Segment Start: Excerpted data
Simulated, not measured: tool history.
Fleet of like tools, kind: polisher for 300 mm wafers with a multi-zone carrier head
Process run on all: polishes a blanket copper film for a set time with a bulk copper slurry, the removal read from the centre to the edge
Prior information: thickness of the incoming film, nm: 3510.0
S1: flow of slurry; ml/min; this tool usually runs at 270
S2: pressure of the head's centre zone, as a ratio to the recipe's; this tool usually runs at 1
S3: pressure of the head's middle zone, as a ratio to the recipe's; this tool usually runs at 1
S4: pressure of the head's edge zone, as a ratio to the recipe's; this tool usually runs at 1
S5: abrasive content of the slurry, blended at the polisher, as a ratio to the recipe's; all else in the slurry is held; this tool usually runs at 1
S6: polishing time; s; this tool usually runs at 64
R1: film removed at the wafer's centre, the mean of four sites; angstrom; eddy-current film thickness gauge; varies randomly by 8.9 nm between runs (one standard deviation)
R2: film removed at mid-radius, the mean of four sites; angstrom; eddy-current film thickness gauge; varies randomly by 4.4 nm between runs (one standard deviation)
Segment End: Excerpted data

* Work order *
A word-for-word copy of the lines above from the one with "S2: pressure of" through the one with "R1: film removed", inclusive, is the only output wanted.

* Task answer *
S2: pressure of the head's centre zone, as a ratio to the recipe's; this tool usually runs at 1
S3: pressure of the head's middle zone, as a ratio to the recipe's; this tool usually runs at 1
S4: pressure of the head's edge zone, as a ratio to the recipe's; this tool usually runs at 1
S5: abrasive content of the slurry, blended at the polisher, as a ratio to the recipe's; all else in the slurry is held; this tool usually runs at 1
S6: polishing time; s; this tool usually runs at 64
R1: film removed at the wafer's centre, the mean of four sites; angstrom; eddy-current film thickness gauge; varies randomly by 8.9 nm between runs (one standard deviation)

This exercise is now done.